Supplied information -
_ _ _

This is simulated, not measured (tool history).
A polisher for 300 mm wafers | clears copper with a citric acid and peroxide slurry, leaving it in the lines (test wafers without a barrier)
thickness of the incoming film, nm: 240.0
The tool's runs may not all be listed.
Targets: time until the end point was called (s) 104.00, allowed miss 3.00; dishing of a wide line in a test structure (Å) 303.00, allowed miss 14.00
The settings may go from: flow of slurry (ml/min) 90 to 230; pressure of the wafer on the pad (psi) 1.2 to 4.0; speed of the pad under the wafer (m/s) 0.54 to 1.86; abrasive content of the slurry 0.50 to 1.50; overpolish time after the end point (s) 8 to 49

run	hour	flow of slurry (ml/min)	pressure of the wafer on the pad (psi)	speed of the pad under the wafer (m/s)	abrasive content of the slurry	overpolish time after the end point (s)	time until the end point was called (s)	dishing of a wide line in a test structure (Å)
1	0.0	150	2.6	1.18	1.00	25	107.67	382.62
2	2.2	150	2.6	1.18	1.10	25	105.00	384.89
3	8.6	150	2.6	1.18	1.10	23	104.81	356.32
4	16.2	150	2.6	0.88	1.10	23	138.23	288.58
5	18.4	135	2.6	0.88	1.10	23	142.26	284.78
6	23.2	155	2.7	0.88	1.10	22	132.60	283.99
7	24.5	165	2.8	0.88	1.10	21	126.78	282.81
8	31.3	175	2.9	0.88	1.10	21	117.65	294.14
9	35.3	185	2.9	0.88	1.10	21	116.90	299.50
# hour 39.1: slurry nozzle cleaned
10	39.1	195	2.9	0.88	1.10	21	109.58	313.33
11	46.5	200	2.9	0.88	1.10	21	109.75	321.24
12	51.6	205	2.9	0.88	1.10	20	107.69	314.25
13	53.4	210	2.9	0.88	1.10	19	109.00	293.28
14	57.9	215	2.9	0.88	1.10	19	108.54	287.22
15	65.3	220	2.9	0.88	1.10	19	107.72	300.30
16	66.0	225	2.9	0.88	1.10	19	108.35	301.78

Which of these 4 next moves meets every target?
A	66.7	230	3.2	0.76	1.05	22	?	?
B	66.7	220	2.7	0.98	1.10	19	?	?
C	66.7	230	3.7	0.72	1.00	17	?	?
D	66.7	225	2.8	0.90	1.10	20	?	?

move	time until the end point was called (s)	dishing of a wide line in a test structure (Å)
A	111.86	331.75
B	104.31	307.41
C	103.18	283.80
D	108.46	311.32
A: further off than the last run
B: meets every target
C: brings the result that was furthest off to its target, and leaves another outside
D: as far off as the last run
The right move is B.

_ _ _

Requirement -
Write down exactly the span of lines above from the one containing "C: brings the" to the one containing "D: as far off as the last run", both ends included.

Written solution -
C: brings the result that was furthest off to its target, and leaves another outside
D: as far off as the last run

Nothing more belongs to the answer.